> [Assigned task]: Find the line with "Matching of chambers" in the entries below, then reproduce it and every line after it down to and including the line with "EACH WAFER AND ITS CHAMBER", exactly.

─── Information given ───

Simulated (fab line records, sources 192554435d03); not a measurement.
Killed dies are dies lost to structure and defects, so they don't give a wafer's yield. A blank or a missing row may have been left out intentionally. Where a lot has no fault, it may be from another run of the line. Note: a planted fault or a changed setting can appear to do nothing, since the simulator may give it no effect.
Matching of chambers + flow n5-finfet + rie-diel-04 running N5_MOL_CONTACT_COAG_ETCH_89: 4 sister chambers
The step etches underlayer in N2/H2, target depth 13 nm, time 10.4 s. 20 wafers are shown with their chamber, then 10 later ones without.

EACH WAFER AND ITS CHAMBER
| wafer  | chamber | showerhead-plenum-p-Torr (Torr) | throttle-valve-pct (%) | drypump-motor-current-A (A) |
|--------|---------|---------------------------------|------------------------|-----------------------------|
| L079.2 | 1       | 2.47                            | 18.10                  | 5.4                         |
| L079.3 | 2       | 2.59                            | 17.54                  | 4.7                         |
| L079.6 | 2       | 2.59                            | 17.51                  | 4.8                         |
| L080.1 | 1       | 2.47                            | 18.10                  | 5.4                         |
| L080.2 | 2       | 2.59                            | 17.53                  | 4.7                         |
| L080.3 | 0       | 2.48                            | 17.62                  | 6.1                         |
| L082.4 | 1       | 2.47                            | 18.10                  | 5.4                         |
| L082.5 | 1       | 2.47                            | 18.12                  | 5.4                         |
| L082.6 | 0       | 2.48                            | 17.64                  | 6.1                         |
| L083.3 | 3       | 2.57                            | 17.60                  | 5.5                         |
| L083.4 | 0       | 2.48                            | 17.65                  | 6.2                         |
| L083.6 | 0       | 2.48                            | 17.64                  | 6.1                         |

───

> [Answer section]:
Matching of chambers + flow n5-finfet + rie-diel-04 running N5_MOL_CONTACT_COAG_ETCH_89: 4 sister chambers
The step etches underlayer in N2/H2, target depth 13 nm, time 10.4 s. 20 wafers are shown with their chamber, then 10 later ones without.

EACH WAFER AND ITS CHAMBER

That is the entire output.